### [INFORMATION GIVEN]
• • •

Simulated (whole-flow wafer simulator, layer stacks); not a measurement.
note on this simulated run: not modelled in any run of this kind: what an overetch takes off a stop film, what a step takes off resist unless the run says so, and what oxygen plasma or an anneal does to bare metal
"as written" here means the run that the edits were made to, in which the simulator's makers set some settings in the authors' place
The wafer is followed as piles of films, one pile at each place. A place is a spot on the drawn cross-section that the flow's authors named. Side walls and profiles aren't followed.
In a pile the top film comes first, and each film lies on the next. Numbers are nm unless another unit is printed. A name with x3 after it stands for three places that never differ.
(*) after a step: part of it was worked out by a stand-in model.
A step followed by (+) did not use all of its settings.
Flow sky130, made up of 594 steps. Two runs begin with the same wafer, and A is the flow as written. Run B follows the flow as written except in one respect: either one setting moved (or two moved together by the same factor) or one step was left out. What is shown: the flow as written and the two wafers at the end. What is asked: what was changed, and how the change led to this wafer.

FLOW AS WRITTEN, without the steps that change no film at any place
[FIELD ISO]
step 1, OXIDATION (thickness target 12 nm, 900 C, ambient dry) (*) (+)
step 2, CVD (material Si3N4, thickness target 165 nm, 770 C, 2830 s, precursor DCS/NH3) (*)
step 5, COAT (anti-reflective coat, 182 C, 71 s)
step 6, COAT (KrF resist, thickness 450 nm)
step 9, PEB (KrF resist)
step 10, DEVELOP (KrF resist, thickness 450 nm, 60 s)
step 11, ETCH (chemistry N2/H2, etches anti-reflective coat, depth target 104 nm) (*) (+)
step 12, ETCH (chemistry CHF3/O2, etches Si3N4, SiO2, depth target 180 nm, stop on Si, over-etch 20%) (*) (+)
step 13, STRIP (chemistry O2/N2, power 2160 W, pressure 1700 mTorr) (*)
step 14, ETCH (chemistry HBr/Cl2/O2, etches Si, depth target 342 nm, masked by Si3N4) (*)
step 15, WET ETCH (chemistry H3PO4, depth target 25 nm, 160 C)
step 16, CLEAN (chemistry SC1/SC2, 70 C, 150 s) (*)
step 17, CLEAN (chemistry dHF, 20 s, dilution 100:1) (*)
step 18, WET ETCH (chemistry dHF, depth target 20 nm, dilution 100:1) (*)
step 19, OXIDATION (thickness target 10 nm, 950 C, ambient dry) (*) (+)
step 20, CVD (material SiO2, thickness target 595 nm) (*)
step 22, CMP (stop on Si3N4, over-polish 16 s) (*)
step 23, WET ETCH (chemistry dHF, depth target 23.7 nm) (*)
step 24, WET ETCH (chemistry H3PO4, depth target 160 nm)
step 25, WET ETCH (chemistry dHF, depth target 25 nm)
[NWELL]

• • •

### [WORK ORDER]
Print exactly, and only, the lines beginning at the top of the listing and ending at the line with "The wafer is".

### [RESULT]
Simulated (whole-flow wafer simulator, layer stacks); not a measurement.
note on this simulated run: not modelled in any run of this kind: what an overetch takes off a stop film, what a step takes off resist unless the run says so, and what oxygen plasma or an anneal does to bare metal
"as written" here means the run that the edits were made to, in which the simulator's makers set some settings in the authors' place
The wafer is followed as piles of films, one pile at each place. A place is a spot on the drawn cross-section that the flow's authors named. Side walls and profiles aren't followed.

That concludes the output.